● Data for review
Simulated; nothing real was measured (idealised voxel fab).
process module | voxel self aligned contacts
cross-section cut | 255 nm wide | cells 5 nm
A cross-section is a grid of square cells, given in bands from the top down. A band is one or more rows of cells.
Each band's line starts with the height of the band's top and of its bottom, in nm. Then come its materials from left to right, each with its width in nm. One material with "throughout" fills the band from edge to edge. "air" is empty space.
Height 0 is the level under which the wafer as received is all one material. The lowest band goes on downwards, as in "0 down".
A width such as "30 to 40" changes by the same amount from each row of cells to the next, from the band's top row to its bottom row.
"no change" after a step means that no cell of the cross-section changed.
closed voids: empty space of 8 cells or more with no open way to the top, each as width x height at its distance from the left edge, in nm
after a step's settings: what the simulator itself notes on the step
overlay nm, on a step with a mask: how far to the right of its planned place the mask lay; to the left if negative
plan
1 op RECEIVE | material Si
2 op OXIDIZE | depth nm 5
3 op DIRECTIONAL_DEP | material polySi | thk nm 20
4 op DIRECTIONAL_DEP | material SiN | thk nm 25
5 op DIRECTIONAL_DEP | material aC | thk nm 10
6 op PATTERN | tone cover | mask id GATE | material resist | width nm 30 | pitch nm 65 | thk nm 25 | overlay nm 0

● Action item
Retype every line of the material above without altering anything.

● Your response
Simulated; nothing real was measured (idealised voxel fab).
process module | voxel self aligned contacts
cross-section cut | 255 nm wide | cells 5 nm
A cross-section is a grid of square cells, given in bands from the top down. A band is one or more rows of cells.
Each band's line starts with the height of the band's top and of its bottom, in nm. Then come its materials from left to right, each with its width in nm. One material with "throughout" fills the band from edge to edge. "air" is empty space.
Height 0 is the level under which the wafer as received is all one material. The lowest band goes on downwards, as in "0 down".
A width such as "30 to 40" changes by the same amount from each row of cells to the next, from the band's top row to its bottom row.
"no change" after a step means that no cell of the cross-section changed.
closed voids: empty space of 8 cells or more with no open way to the top, each as width x height at its distance from the left edge, in nm
after a step's settings: what the simulator itself notes on the step
overlay nm, on a step with a mask: how far to the right of its planned place the mask lay; to the left if negative
plan
1 op RECEIVE | material Si
2 op OXIDIZE | depth nm 5
3 op DIRECTIONAL_DEP | material polySi | thk nm 20
4 op DIRECTIONAL_DEP | material SiN | thk nm 25
5 op DIRECTIONAL_DEP | material aC | thk nm 10
6 op PATTERN | tone cover | mask id GATE | material resist | width nm 30 | pitch nm 65 | thk nm 25 | overlay nm 0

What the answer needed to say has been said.